========================

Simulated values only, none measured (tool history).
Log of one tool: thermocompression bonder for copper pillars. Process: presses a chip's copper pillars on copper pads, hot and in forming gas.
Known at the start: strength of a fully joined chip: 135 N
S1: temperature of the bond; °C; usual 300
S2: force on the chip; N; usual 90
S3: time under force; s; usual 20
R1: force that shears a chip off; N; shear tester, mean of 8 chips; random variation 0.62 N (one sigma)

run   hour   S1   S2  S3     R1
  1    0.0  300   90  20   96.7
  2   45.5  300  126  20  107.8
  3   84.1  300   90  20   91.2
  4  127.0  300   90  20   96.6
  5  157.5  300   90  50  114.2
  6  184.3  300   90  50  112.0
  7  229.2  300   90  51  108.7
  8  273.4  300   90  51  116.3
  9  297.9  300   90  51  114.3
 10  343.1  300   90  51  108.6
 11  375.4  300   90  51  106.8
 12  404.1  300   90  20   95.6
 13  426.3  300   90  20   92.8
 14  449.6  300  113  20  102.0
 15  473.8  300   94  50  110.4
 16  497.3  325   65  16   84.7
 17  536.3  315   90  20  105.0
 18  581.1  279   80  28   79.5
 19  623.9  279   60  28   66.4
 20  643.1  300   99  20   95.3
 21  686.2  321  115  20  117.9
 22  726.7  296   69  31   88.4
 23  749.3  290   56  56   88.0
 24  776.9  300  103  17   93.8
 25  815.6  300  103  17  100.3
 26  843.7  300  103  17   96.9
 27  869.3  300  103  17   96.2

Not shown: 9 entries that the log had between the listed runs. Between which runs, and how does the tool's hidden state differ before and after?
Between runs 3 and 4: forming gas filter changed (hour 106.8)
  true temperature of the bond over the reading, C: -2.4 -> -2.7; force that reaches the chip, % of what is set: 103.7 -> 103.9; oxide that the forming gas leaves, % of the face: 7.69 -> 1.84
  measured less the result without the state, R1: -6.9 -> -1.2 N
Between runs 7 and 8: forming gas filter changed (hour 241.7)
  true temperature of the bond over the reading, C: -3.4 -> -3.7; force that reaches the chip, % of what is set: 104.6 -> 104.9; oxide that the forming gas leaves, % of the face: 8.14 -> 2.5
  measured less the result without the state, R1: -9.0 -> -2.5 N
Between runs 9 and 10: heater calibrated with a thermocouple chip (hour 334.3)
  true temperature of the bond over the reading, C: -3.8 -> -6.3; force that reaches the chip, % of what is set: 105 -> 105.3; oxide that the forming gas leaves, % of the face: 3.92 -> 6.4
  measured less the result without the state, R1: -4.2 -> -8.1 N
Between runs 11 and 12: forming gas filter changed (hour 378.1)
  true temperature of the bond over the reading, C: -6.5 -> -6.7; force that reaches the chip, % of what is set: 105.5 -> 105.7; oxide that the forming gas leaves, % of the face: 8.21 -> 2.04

========================

EXERCISE
Set down, exactly as written, each line of the data from its opening line through the one containing "Between runs 9". Output nothing more.

SOLUTION
Simulated values only, none measured (tool history).
Log of one tool: thermocompression bonder for copper pillars. Process: presses a chip's copper pillars on copper pads, hot and in forming gas.
Known at the start: strength of a fully joined chip: 135 N
S1: temperature of the bond; °C; usual 300
S2: force on the chip; N; usual 90
S3: time under force; s; usual 20
R1: force that shears a chip off; N; shear tester, mean of 8 chips; random variation 0.62 N (one sigma)

run   hour   S1   S2  S3     R1
  1    0.0  300   90  20   96.7
  2   45.5  300  126  20  107.8
  3   84.1  300   90  20   91.2
  4  127.0  300   90  20   96.6
  5  157.5  300   90  50  114.2
  6  184.3  300   90  50  112.0
  7  229.2  300   90  51  108.7
  8  273.4  300   90  51  116.3
  9  297.9  300   90  51  114.3
 10  343.1  300   90  51  108.6
 11  375.4  300   90  51  106.8
 12  404.1  300   90  20   95.6
 13  426.3  300   90  20   92.8
 14  449.6  300  113  20  102.0
 15  473.8  300   94  50  110.4
 16  497.3  325   65  16   84.7
 17  536.3  315   90  20  105.0
 18  581.1  279   80  28   79.5
 19  623.9  279   60  28   66.4
 20  643.1  300   99  20   95.3
 21  686.2  321  115  20  117.9
 22  726.7  296   69  31   88.4
 23  749.3  290   56  56   88.0
 24  776.9  300  103  17   93.8
 25  815.6  300  103  17  100.3
 26  843.7  300  103  17   96.9
 27  869.3  300  103  17   96.2

Not shown: 9 entries that the log had between the listed runs. Between which runs, and how does the tool's hidden state differ before and after?
Between runs 3 and 4: forming gas filter changed (hour 106.8)
  true temperature of the bond over the reading, C: -2.4 -> -2.7; force that reaches the chip, % of what is set: 103.7 -> 103.9; oxide that the forming gas leaves, % of the face: 7.69 -> 1.84
  measured less the result without the state, R1: -6.9 -> -1.2 N
Between runs 7 and 8: forming gas filter changed (hour 241.7)
  true temperature of the bond over the reading, C: -3.4 -> -3.7; force that reaches the chip, % of what is set: 104.6 -> 104.9; oxide that the forming gas leaves, % of the face: 8.14 -> 2.5
  measured less the result without the state, R1: -9.0 -> -2.5 N
Between runs 9 and 10: heater calibrated with a thermocouple chip (hour 334.3)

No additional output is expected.